* [SUPPLIED INFORMATION]

────

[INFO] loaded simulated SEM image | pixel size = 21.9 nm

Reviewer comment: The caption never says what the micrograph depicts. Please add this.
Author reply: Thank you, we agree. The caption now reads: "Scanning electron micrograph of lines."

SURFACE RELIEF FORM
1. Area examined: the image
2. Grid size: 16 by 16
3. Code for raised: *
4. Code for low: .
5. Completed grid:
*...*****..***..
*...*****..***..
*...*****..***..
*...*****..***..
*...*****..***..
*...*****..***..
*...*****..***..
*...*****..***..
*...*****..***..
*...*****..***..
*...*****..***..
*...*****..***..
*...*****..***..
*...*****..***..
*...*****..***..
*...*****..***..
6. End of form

────

* [EXERCISE] Your reply should consist of the records, duplicated exactly.

* [WRITTEN RESPONSE]
[INFO] loaded simulated SEM image | pixel size = 21.9 nm

Reviewer comment: The caption never says what the micrograph depicts. Please add this.
Author reply: Thank you, we agree. The caption now reads: "Scanning electron micrograph of lines."

SURFACE RELIEF FORM
1. Area examined: the image
2. Grid size: 16 by 16
3. Code for raised: *
4. Code for low: .
5. Completed grid:
*...*****..***..
*...*****..***..
*...*****..***..
*...*****..***..
*...*****..***..
*...*****..***..
*...*****..***..
*...*****..***..
*...*****..***..
*...*****..***..
*...*****..***..
*...*****..***..
*...*****..***..
*...*****..***..
*...*****..***..
*...*****..***..
6. End of form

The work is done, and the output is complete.